(STUDY MATERIAL)

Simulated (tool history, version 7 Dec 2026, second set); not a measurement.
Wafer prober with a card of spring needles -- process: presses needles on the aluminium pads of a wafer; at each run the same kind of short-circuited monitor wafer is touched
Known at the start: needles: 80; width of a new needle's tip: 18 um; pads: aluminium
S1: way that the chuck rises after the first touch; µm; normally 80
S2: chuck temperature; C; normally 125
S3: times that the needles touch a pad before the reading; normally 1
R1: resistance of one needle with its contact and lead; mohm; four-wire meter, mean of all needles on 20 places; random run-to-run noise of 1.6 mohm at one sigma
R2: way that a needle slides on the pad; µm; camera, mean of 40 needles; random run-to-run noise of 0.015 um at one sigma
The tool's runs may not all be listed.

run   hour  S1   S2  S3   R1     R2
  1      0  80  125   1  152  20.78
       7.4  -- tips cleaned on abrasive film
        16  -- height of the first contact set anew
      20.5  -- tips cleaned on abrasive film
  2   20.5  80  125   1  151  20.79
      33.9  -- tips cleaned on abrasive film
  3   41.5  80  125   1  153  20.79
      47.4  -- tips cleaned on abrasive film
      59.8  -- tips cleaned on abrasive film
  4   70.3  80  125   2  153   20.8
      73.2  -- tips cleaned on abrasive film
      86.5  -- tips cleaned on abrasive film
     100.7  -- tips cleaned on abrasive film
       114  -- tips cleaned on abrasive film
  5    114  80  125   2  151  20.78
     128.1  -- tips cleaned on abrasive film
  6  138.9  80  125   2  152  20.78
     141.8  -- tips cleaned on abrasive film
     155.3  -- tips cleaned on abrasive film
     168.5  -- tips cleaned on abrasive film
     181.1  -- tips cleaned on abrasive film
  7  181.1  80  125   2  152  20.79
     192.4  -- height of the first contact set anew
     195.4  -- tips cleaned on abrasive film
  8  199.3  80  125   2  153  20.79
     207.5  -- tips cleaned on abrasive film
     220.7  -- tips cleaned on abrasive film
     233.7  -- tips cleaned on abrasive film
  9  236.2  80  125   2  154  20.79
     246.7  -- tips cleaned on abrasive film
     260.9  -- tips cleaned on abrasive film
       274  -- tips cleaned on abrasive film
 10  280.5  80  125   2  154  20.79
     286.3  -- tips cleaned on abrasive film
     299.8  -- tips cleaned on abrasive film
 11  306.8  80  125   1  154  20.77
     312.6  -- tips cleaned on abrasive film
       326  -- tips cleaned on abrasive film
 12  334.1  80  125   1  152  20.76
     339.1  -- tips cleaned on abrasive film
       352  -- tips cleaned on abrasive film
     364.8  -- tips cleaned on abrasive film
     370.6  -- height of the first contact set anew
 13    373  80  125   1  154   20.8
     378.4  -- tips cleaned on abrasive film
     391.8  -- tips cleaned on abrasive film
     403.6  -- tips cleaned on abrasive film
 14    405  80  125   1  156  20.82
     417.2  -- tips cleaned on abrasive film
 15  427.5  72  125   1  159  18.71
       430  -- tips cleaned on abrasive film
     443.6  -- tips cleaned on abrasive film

(End STUDY MATERIAL)

» WORK ITEM:
What is needed is an exact copy of the entries from their first line down to the line with "Known at the", that line included, and nothing beyond it.

» TASK OUTPUT:
Simulated (tool history, version 7 Dec 2026, second set); not a measurement.
Wafer prober with a card of spring needles -- process: presses needles on the aluminium pads of a wafer; at each run the same kind of short-circuited monitor wafer is touched
Known at the start: needles: 80; width of a new needle's tip: 18 um; pads: aluminium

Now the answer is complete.